* [EXTRACTED INFORMATION]:
··········
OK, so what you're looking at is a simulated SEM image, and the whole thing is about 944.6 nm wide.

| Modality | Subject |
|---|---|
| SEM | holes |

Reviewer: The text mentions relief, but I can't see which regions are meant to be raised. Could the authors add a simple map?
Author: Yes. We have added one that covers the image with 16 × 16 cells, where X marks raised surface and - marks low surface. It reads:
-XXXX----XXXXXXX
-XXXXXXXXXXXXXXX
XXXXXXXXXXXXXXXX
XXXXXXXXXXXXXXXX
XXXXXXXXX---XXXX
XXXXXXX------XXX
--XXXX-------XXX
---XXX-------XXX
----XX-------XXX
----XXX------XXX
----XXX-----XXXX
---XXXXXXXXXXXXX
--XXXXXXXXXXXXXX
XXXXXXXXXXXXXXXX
··········

* [ASSIGNED TASK]: Your response should be an exact copy of all the records.

* [TASK RESPONSE]:
OK, so what you're looking at is a simulated SEM image, and the whole thing is about 944.6 nm wide.

| Modality | Subject |
|---|---|
| SEM | holes |

Reviewer: The text mentions relief, but I can't see which regions are meant to be raised. Could the authors add a simple map?
Author: Yes. We have added one that covers the image with 16 × 16 cells, where X marks raised surface and - marks low surface. It reads:
-XXXX----XXXXXXX
-XXXXXXXXXXXXXXX
XXXXXXXXXXXXXXXX
XXXXXXXXXXXXXXXX
XXXXXXXXX---XXXX
XXXXXXX------XXX
--XXXX-------XXX
---XXX-------XXX
----XX-------XXX
----XXX------XXX
----XXX-----XXXX
---XXXXXXXXXXXXX
--XXXXXXXXXXXXXX
XXXXXXXXXXXXXXXX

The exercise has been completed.